Listed records:
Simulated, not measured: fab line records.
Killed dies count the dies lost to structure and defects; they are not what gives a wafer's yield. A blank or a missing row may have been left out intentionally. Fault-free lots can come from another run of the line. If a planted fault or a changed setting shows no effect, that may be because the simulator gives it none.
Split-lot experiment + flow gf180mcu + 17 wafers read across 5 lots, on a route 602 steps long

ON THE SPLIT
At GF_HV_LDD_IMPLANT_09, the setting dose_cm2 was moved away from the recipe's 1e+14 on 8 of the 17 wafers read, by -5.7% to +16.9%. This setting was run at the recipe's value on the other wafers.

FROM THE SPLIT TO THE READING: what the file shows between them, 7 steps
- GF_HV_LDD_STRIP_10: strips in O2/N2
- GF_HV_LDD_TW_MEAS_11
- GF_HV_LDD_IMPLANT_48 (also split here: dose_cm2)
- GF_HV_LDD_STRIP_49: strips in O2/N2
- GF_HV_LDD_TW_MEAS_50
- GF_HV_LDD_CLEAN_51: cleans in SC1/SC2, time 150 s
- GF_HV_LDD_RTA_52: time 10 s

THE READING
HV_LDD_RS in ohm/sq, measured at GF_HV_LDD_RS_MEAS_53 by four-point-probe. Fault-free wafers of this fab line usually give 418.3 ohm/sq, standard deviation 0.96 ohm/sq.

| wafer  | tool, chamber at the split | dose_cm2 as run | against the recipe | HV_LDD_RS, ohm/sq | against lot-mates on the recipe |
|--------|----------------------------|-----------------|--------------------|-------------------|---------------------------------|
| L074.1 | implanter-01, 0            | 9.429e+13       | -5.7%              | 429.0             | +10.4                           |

Work task:
From the first line to the last, retype the data exactly.

Worked solution:
Simulated, not measured: fab line records.
Killed dies count the dies lost to structure and defects; they are not what gives a wafer's yield. A blank or a missing row may have been left out intentionally. Fault-free lots can come from another run of the line. If a planted fault or a changed setting shows no effect, that may be because the simulator gives it none.
Split-lot experiment + flow gf180mcu + 17 wafers read across 5 lots, on a route 602 steps long

ON THE SPLIT
At GF_HV_LDD_IMPLANT_09, the setting dose_cm2 was moved away from the recipe's 1e+14 on 8 of the 17 wafers read, by -5.7% to +16.9%. This setting was run at the recipe's value on the other wafers.

FROM THE SPLIT TO THE READING: what the file shows between them, 7 steps
- GF_HV_LDD_STRIP_10: strips in O2/N2
- GF_HV_LDD_TW_MEAS_11
- GF_HV_LDD_IMPLANT_48 (also split here: dose_cm2)
- GF_HV_LDD_STRIP_49: strips in O2/N2
- GF_HV_LDD_TW_MEAS_50
- GF_HV_LDD_CLEAN_51: cleans in SC1/SC2, time 150 s
- GF_HV_LDD_RTA_52: time 10 s

THE READING
HV_LDD_RS in ohm/sq, measured at GF_HV_LDD_RS_MEAS_53 by four-point-probe. Fault-free wafers of this fab line usually give 418.3 ohm/sq, standard deviation 0.96 ohm/sq.

| wafer  | tool, chamber at the split | dose_cm2 as run | against the recipe | HV_LDD_RS, ohm/sq | against lot-mates on the recipe |
|--------|----------------------------|-----------------|--------------------|-------------------|---------------------------------|
| L074.1 | implanter-01, 0            | 9.429e+13       | -5.7%              | 429.0             | +10.4                           |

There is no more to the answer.